» REQUIRED ACTION
Print, exactly as they stand, the lines from the start of the listing to the line containing "Cross-sections here: square-cell", inclusive.

» STORED DATA
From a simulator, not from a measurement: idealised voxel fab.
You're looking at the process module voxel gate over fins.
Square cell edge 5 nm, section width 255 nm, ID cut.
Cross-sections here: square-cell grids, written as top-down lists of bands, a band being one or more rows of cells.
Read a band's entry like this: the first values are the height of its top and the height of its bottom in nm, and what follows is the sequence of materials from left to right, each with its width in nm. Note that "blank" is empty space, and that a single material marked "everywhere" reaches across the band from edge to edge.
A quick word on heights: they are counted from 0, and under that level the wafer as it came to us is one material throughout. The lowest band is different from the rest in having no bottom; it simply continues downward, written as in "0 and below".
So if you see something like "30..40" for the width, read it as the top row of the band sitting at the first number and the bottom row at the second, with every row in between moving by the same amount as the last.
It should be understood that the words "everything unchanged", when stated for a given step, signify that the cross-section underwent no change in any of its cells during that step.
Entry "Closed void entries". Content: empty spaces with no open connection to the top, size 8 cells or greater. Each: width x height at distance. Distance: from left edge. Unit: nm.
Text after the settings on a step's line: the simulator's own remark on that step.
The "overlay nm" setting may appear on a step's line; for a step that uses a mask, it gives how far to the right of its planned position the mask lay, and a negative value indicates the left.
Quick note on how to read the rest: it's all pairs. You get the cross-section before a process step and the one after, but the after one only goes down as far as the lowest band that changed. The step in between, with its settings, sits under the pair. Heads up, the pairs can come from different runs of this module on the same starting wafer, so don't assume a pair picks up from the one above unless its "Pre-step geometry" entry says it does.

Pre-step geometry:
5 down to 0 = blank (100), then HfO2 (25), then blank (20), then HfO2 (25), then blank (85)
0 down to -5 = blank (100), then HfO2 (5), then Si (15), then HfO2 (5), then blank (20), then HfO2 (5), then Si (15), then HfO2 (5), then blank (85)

» TASK RESPONSE
From a simulator, not from a measurement: idealised voxel fab.
You're looking at the process module voxel gate over fins.
Square cell edge 5 nm, section width 255 nm, ID cut.
Cross-sections here: square-cell grids, written as top-down lists of bands, a band being one or more rows of cells.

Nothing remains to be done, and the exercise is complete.